** Work order **
Among the lines below, restate word for word only those from the line with "thickness of the incoming film, nm: 3130.0" through the line with "Each chamber has", with both end lines kept.

Provided information: Begin

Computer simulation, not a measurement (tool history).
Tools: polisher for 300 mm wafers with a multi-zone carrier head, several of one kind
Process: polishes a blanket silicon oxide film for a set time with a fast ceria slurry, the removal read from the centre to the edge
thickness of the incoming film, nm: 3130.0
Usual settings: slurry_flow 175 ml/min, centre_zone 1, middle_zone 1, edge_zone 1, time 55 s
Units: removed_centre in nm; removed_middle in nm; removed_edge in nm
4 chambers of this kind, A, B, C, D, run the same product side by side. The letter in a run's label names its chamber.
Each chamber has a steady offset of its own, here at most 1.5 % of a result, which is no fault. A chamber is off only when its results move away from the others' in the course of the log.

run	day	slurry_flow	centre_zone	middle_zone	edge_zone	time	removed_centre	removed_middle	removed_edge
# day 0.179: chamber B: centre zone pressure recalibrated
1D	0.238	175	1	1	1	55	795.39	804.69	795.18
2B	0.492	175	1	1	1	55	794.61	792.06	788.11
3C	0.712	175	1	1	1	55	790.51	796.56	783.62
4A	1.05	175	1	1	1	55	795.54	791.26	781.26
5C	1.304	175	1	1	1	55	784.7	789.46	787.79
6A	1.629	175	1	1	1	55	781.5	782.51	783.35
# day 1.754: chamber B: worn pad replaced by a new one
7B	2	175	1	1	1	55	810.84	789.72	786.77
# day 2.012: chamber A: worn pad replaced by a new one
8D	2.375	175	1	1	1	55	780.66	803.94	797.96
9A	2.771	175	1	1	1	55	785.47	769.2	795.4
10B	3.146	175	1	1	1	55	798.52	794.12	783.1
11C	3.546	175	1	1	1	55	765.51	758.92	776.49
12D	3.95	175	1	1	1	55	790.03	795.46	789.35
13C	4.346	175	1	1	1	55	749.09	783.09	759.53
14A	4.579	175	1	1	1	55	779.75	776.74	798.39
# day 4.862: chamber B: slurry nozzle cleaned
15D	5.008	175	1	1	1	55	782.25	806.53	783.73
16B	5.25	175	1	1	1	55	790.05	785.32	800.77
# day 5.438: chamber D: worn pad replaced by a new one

Provided information: End

** Written response **
thickness of the incoming film, nm: 3130.0
Usual settings: slurry_flow 175 ml/min, centre_zone 1, middle_zone 1, edge_zone 1, time 55 s
Units: removed_centre in nm; removed_middle in nm; removed_edge in nm
4 chambers of this kind, A, B, C, D, run the same product side by side. The letter in a run's label names its chamber.
Each chamber has a steady offset of its own, here at most 1.5 % of a result, which is no fault. A chamber is off only when its results move away from the others' in the course of the log.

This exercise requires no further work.